Required action: Reproduce the listing verbatim through the line with "run 15 hour=1386.8".

Source material:
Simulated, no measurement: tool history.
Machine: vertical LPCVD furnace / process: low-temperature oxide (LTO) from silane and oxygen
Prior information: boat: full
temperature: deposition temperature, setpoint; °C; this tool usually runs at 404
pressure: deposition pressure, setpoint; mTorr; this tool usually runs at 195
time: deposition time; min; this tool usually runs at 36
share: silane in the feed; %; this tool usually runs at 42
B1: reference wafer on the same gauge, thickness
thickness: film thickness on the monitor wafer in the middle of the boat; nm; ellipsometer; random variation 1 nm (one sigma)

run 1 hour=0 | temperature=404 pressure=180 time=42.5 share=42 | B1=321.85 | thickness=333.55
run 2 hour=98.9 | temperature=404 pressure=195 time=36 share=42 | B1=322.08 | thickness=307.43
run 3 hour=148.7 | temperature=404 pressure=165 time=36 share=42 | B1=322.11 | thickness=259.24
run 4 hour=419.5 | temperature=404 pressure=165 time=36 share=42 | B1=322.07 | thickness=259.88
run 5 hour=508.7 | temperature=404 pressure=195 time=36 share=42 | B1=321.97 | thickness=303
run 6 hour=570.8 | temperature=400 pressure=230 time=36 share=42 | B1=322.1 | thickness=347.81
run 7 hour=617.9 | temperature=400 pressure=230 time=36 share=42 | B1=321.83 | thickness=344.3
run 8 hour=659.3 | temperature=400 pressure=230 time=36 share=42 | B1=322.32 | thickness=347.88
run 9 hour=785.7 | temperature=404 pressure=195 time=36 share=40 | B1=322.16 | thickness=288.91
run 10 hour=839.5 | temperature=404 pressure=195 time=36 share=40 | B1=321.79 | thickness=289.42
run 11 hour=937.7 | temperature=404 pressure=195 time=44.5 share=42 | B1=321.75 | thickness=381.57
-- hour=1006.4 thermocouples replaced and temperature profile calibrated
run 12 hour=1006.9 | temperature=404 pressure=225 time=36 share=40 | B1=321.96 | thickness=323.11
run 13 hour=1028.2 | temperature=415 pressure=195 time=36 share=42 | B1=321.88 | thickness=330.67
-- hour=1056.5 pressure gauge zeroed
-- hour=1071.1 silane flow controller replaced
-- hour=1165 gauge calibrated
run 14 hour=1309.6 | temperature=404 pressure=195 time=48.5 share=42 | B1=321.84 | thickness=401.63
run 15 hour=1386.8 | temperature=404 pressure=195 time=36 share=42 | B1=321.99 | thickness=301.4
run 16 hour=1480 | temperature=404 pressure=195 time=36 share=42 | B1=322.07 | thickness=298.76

Task result:
Simulated, no measurement: tool history.
Machine: vertical LPCVD furnace / process: low-temperature oxide (LTO) from silane and oxygen
Prior information: boat: full
temperature: deposition temperature, setpoint; °C; this tool usually runs at 404
pressure: deposition pressure, setpoint; mTorr; this tool usually runs at 195
time: deposition time; min; this tool usually runs at 36
share: silane in the feed; %; this tool usually runs at 42
B1: reference wafer on the same gauge, thickness
thickness: film thickness on the monitor wafer in the middle of the boat; nm; ellipsometer; random variation 1 nm (one sigma)

run 1 hour=0 | temperature=404 pressure=180 time=42.5 share=42 | B1=321.85 | thickness=333.55
run 2 hour=98.9 | temperature=404 pressure=195 time=36 share=42 | B1=322.08 | thickness=307.43
run 3 hour=148.7 | temperature=404 pressure=165 time=36 share=42 | B1=322.11 | thickness=259.24
run 4 hour=419.5 | temperature=404 pressure=165 time=36 share=42 | B1=322.07 | thickness=259.88
run 5 hour=508.7 | temperature=404 pressure=195 time=36 share=42 | B1=321.97 | thickness=303
run 6 hour=570.8 | temperature=400 pressure=230 time=36 share=42 | B1=322.1 | thickness=347.81
run 7 hour=617.9 | temperature=400 pressure=230 time=36 share=42 | B1=321.83 | thickness=344.3
run 8 hour=659.3 | temperature=400 pressure=230 time=36 share=42 | B1=322.32 | thickness=347.88
run 9 hour=785.7 | temperature=404 pressure=195 time=36 share=40 | B1=322.16 | thickness=288.91
run 10 hour=839.5 | temperature=404 pressure=195 time=36 share=40 | B1=321.79 | thickness=289.42
run 11 hour=937.7 | temperature=404 pressure=195 time=44.5 share=42 | B1=321.75 | thickness=381.57
-- hour=1006.4 thermocouples replaced and temperature profile calibrated
run 12 hour=1006.9 | temperature=404 pressure=225 time=36 share=40 | B1=321.96 | thickness=323.11
run 13 hour=1028.2 | temperature=415 pressure=195 time=36 share=42 | B1=321.88 | thickness=330.67
-- hour=1056.5 pressure gauge zeroed
-- hour=1071.1 silane flow controller replaced
-- hour=1165 gauge calibrated
run 14 hour=1309.6 | temperature=404 pressure=195 time=48.5 share=42 | B1=321.84 | thickness=401.63
run 15 hour=1386.8 | temperature=404 pressure=195 time=36 share=42 | B1=321.99 | thickness=301.4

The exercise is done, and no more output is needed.